> [ACTIVITY] For the material below, return exactly the lines starting at the one holding "Flow gf180mcu, with" and ending at the one holding "Before step 448, the", counting both as part of the range.

*** Opening of GIVEN RECORDS ***

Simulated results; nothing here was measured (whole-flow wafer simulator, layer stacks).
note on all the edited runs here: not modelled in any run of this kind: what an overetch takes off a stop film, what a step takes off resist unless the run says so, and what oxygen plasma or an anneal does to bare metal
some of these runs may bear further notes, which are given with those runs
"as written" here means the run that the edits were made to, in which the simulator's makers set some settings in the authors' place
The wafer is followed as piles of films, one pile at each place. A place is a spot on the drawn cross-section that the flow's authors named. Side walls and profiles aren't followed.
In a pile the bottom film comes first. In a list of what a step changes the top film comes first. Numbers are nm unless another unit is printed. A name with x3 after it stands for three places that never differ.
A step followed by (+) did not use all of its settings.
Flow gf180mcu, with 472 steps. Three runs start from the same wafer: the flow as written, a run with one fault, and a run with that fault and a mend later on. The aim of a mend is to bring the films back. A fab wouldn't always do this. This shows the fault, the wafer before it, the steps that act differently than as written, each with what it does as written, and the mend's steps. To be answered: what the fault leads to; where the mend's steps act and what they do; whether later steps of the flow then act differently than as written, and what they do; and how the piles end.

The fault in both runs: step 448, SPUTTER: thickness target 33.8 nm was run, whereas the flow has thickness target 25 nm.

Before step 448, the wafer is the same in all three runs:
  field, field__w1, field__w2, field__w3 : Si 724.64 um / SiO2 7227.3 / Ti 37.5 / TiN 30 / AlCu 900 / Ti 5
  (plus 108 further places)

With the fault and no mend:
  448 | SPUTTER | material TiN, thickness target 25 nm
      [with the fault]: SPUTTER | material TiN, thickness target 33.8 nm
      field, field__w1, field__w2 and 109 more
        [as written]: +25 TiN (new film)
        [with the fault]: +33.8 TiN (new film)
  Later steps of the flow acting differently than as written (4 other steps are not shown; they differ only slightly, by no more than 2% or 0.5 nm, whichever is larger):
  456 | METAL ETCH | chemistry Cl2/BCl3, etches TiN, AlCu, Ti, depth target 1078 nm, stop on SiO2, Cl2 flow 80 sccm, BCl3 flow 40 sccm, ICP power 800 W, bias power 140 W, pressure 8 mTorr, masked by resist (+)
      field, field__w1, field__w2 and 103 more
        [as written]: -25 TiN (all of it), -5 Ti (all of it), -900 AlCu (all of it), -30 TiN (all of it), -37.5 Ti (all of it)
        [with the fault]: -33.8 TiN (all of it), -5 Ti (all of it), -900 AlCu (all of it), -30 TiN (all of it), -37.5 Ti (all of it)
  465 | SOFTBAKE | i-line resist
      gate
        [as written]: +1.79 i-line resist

*** Close of GIVEN RECORDS ***

> [WRITTEN REPLY]
Flow gf180mcu, with 472 steps. Three runs start from the same wafer: the flow as written, a run with one fault, and a run with that fault and a mend later on. The aim of a mend is to bring the films back. A fab wouldn't always do this. This shows the fault, the wafer before it, the steps that act differently than as written, each with what it does as written, and the mend's steps. To be answered: what the fault leads to; where the mend's steps act and what they do; whether later steps of the flow then act differently than as written, and what they do; and how the piles end.

The fault in both runs: step 448, SPUTTER: thickness target 33.8 nm was run, whereas the flow has thickness target 25 nm.

Before step 448, the wafer is the same in all three runs:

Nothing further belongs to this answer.